## ASSIGNED TASK
Copy, word for word, the lines of the entries below between the one with "2. CONFORMAL_DEP: material SiO2, thk nm 15" and the one with "## first wafer at the end, as planned", inclusive, and leave out everything else.

>>

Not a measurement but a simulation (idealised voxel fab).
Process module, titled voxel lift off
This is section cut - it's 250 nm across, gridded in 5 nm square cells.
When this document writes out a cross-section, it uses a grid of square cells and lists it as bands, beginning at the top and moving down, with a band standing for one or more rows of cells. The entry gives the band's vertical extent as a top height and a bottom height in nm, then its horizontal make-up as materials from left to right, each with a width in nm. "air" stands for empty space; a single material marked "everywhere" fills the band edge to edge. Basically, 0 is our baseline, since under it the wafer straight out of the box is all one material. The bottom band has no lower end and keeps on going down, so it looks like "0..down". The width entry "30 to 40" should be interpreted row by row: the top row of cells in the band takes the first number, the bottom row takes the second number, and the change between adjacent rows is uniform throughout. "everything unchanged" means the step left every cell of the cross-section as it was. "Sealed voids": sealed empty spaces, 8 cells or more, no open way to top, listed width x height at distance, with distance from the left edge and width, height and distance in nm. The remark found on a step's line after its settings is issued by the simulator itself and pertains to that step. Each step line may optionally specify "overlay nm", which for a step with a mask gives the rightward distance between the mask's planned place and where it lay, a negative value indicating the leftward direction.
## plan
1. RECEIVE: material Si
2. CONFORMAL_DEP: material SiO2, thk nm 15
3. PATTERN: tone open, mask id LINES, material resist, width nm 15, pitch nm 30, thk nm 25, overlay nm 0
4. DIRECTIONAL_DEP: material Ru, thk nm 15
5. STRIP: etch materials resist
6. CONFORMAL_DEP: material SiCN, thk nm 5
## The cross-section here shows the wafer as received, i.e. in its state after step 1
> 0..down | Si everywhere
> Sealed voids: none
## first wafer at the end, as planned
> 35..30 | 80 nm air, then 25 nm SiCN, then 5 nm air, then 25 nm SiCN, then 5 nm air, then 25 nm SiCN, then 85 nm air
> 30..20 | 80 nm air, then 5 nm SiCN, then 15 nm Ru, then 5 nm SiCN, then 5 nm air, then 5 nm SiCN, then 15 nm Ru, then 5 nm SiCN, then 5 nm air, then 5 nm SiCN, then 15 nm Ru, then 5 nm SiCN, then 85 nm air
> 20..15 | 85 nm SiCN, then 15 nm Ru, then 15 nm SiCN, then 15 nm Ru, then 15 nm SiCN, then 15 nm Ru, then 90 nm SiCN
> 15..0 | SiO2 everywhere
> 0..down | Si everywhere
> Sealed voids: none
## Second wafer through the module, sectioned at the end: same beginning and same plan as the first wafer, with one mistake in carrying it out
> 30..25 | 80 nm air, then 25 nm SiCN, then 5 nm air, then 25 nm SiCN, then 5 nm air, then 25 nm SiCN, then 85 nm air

<<

## EXERCISE RESULT
2. CONFORMAL_DEP: material SiO2, thk nm 15
3. PATTERN: tone open, mask id LINES, material resist, width nm 15, pitch nm 30, thk nm 25, overlay nm 0
4. DIRECTIONAL_DEP: material Ru, thk nm 15
5. STRIP: etch materials resist
6. CONFORMAL_DEP: material SiCN, thk nm 5
## The cross-section here shows the wafer as received, i.e. in its state after step 1
> 0..down | Si everywhere
> Sealed voids: none
## first wafer at the end, as planned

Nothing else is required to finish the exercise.